Task item:
In the records that follow, the lines from the one containing "A row with sigmas, a" to the one containing "sound on rieDiel-05", inclusive, are to be given again exactly.

Data extract:
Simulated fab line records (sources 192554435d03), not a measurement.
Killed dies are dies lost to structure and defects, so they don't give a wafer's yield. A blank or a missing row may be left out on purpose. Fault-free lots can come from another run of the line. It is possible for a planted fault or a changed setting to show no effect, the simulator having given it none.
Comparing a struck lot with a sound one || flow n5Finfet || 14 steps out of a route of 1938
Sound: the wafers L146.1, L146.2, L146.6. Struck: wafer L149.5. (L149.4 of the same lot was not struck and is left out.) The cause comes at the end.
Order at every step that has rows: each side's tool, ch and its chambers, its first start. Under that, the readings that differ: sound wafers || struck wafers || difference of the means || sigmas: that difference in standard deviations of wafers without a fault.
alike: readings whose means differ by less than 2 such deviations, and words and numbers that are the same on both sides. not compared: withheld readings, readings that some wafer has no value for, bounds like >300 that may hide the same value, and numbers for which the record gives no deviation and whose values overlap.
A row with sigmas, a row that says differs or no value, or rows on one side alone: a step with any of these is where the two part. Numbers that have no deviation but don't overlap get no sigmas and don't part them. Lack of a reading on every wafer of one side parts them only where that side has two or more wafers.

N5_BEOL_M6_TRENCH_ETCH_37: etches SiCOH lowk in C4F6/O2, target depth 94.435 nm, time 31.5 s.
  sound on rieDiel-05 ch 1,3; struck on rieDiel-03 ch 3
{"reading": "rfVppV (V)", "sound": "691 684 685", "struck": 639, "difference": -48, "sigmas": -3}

Expected answer:
A row with sigmas, a row that says differs or no value, or rows on one side alone: a step with any of these is where the two part. Numbers that have no deviation but don't overlap get no sigmas and don't part them. Lack of a reading on every wafer of one side parts them only where that side has two or more wafers.

N5_BEOL_M6_TRENCH_ETCH_37: etches SiCOH lowk in C4F6/O2, target depth 94.435 nm, time 31.5 s.
  sound on rieDiel-05 ch 1,3; struck on rieDiel-03 ch 3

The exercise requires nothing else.